:: EXERCISE ::
Copy the lines below verbatim. Begin with the first and end with the line containing "circle-equivalent diameter of".

:: DATA TO EXAMINE ::
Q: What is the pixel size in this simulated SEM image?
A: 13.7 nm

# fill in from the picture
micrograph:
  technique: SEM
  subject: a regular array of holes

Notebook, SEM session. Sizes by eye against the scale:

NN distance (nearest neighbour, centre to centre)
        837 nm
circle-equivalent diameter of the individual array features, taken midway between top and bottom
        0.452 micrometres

:: WRITTEN RESPONSE ::
Q: What is the pixel size in this simulated SEM image?
A: 13.7 nm

# fill in from the picture
micrograph:
  technique: SEM
  subject: a regular array of holes

Notebook, SEM session. Sizes by eye against the scale:

NN distance (nearest neighbour, centre to centre)
        837 nm
circle-equivalent diameter of the individual array features, taken midway between top and bottom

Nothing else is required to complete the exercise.